(RECORDED DATA)
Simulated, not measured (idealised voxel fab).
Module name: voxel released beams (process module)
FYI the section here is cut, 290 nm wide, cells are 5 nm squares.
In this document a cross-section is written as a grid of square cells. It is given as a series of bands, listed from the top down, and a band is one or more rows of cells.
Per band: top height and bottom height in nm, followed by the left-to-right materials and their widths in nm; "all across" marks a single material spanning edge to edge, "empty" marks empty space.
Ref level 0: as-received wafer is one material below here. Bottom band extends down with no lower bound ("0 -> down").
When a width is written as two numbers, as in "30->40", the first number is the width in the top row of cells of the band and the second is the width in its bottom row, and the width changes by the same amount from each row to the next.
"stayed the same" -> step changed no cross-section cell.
(End RECORDED DATA)

WORK ORDER →
The data above must be returned in full, exactly as written.

EXERCISE OUTPUT →
Simulated, not measured (idealised voxel fab).
Module name: voxel released beams (process module)
FYI the section here is cut, 290 nm wide, cells are 5 nm squares.
In this document a cross-section is written as a grid of square cells. It is given as a series of bands, listed from the top down, and a band is one or more rows of cells.
Per band: top height and bottom height in nm, followed by the left-to-right materials and their widths in nm; "all across" marks a single material spanning edge to edge, "empty" marks empty space.
Ref level 0: as-received wafer is one material below here. Bottom band extends down with no lower bound ("0 -> down").
When a width is written as two numbers, as in "30->40", the first number is the width in the top row of cells of the band and the second is the width in its bottom row, and the width changes by the same amount from each row to the next.
"stayed the same" -> step changed no cross-section cell.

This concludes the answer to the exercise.